▶ [Data to examine]:
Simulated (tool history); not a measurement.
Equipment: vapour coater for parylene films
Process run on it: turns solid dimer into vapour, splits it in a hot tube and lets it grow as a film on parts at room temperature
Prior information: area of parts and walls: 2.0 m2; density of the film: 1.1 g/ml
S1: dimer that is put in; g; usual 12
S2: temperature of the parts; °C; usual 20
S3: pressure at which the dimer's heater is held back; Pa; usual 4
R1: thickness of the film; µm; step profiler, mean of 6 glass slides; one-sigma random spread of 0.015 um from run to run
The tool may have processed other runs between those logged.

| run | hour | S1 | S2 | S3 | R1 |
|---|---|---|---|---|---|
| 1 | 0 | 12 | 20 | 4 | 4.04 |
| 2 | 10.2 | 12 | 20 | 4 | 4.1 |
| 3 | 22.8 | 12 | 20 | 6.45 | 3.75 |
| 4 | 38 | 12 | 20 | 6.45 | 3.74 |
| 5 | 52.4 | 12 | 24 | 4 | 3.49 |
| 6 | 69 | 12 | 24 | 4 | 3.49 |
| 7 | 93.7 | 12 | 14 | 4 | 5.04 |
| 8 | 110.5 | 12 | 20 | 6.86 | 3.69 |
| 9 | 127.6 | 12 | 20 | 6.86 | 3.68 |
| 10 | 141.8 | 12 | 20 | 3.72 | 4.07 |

▶ [Task item]:
Repeat the material above in full, quoting it exactly.

▶ [Problem solution]:
Simulated (tool history); not a measurement.
Equipment: vapour coater for parylene films
Process run on it: turns solid dimer into vapour, splits it in a hot tube and lets it grow as a film on parts at room temperature
Prior information: area of parts and walls: 2.0 m2; density of the film: 1.1 g/ml
S1: dimer that is put in; g; usual 12
S2: temperature of the parts; °C; usual 20
S3: pressure at which the dimer's heater is held back; Pa; usual 4
R1: thickness of the film; µm; step profiler, mean of 6 glass slides; one-sigma random spread of 0.015 um from run to run
The tool may have processed other runs between those logged.

| run | hour | S1 | S2 | S3 | R1 |
|---|---|---|---|---|---|
| 1 | 0 | 12 | 20 | 4 | 4.04 |
| 2 | 10.2 | 12 | 20 | 4 | 4.1 |
| 3 | 22.8 | 12 | 20 | 6.45 | 3.75 |
| 4 | 38 | 12 | 20 | 6.45 | 3.74 |
| 5 | 52.4 | 12 | 24 | 4 | 3.49 |
| 6 | 69 | 12 | 24 | 4 | 3.49 |
| 7 | 93.7 | 12 | 14 | 4 | 5.04 |
| 8 | 110.5 | 12 | 20 | 6.86 | 3.69 |
| 9 | 127.6 | 12 | 20 | 6.86 | 3.68 |
| 10 | 141.8 | 12 | 20 | 3.72 | 4.07 |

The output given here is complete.